## SUPPLIED RECORDS
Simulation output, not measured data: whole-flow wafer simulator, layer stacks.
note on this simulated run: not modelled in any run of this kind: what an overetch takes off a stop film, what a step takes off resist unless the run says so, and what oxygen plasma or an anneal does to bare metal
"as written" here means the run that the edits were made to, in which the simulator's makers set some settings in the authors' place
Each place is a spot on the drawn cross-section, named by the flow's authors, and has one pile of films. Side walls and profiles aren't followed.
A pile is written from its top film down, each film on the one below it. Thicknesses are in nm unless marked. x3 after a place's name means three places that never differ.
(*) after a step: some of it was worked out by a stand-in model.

## WORK ITEM
Copy every line of the material, please, keeping it exactly the same.

## WORKED SOLUTION
Simulation output, not measured data: whole-flow wafer simulator, layer stacks.
note on this simulated run: not modelled in any run of this kind: what an overetch takes off a stop film, what a step takes off resist unless the run says so, and what oxygen plasma or an anneal does to bare metal
"as written" here means the run that the edits were made to, in which the simulator's makers set some settings in the authors' place
Each place is a spot on the drawn cross-section, named by the flow's authors, and has one pile of films. Side walls and profiles aren't followed.
A pile is written from its top film down, each film on the one below it. Thicknesses are in nm unless marked. x3 after a place's name means three places that never differ.
(*) after a step: some of it was worked out by a stand-in model.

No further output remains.